....................

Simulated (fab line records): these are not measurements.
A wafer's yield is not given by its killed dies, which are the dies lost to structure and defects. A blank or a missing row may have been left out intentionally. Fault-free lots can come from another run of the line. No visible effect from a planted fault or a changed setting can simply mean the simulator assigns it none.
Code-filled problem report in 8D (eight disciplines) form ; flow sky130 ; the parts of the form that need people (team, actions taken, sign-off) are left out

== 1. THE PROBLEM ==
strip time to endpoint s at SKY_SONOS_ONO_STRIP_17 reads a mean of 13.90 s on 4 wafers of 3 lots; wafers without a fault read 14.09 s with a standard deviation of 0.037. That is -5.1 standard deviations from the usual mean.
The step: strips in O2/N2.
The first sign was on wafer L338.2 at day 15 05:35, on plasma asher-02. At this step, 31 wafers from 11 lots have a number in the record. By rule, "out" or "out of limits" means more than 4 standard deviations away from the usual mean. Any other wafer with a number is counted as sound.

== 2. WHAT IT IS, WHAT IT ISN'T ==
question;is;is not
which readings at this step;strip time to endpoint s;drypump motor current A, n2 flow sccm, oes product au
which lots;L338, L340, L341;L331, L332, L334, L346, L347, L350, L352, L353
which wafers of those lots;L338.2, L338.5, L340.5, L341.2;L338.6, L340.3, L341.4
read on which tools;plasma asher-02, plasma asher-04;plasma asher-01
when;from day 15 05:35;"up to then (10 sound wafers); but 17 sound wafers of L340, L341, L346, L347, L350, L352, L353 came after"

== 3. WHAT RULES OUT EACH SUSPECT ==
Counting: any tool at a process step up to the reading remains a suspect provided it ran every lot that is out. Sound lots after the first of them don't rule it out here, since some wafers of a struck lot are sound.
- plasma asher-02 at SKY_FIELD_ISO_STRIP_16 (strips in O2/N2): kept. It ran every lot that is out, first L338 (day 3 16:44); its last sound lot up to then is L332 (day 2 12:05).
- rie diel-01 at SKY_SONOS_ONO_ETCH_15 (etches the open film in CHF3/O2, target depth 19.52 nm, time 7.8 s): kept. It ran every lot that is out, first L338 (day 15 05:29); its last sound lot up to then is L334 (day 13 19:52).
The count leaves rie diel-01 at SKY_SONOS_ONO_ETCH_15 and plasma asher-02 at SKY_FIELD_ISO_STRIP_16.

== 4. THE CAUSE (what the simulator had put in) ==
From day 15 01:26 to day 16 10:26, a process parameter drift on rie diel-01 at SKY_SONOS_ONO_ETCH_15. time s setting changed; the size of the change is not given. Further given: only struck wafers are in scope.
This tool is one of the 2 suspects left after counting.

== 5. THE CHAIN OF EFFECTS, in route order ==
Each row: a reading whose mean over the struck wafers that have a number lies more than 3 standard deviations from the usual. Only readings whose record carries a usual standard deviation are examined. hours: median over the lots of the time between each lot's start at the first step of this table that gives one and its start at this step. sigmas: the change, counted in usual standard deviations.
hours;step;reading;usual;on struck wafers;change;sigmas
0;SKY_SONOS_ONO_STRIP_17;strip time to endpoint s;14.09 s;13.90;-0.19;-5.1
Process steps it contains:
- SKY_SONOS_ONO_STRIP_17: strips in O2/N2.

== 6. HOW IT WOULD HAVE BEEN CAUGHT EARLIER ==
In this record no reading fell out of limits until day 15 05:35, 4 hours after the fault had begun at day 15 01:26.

....................

The response must consist solely of the lines from the top of the records through the line holding "A wafer's yield", copied word for word.

Simulated (fab line records): these are not measurements.
A wafer's yield is not given by its killed dies, which are the dies lost to structure and defects. A blank or a missing row may have been left out intentionally. Fault-free lots can come from another run of the line. No visible effect from a planted fault or a changed setting can simply mean the simulator assigns it none.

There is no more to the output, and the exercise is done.